_Assignment_
Please repeat only the stretch of records running from the first line through the line that contains "The tool's runs may not all be listed.".

_Provided records_
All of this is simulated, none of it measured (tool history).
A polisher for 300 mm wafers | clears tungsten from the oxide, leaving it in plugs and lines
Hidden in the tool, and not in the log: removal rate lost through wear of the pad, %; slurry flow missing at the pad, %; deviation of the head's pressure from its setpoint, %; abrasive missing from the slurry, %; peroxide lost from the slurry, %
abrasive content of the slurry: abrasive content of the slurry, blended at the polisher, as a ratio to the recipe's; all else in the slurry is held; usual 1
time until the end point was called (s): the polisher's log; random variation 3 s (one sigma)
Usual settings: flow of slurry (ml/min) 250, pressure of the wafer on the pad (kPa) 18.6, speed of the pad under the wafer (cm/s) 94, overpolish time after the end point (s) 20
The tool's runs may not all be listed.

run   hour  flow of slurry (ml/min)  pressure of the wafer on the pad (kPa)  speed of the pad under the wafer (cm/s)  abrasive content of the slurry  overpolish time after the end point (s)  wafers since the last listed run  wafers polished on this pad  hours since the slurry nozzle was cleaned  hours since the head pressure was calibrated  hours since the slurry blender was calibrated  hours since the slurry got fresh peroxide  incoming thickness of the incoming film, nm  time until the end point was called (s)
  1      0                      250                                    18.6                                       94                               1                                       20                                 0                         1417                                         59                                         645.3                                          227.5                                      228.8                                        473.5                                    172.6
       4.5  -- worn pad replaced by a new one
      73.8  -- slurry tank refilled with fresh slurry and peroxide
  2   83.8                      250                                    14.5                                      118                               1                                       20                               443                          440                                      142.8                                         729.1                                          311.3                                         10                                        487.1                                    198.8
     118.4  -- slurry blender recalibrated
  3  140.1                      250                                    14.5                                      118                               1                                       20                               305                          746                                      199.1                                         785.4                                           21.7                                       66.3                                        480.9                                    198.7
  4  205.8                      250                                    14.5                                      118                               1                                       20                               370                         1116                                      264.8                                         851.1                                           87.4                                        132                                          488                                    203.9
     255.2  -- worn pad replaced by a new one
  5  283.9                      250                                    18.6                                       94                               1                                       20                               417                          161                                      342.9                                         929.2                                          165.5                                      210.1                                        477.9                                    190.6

_Exercise result_
All of this is simulated, none of it measured (tool history).
A polisher for 300 mm wafers | clears tungsten from the oxide, leaving it in plugs and lines
Hidden in the tool, and not in the log: removal rate lost through wear of the pad, %; slurry flow missing at the pad, %; deviation of the head's pressure from its setpoint, %; abrasive missing from the slurry, %; peroxide lost from the slurry, %
abrasive content of the slurry: abrasive content of the slurry, blended at the polisher, as a ratio to the recipe's; all else in the slurry is held; usual 1
time until the end point was called (s): the polisher's log; random variation 3 s (one sigma)
Usual settings: flow of slurry (ml/min) 250, pressure of the wafer on the pad (kPa) 18.6, speed of the pad under the wafer (cm/s) 94, overpolish time after the end point (s) 20
The tool's runs may not all be listed.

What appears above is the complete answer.